....................
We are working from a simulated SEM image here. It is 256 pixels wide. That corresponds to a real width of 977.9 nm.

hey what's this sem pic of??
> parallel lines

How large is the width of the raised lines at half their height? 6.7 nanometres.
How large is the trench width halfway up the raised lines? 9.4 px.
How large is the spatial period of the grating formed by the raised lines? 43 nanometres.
....................

*BRIEF:* What are the lines above, starting at the one with "How large is the width" and ending at the one with "How large is the trench"? Give them again exactly, and only them.

*PROBLEM SOLUTION:*
How large is the width of the raised lines at half their height? 6.7 nanometres.
How large is the trench width halfway up the raised lines? 9.4 px.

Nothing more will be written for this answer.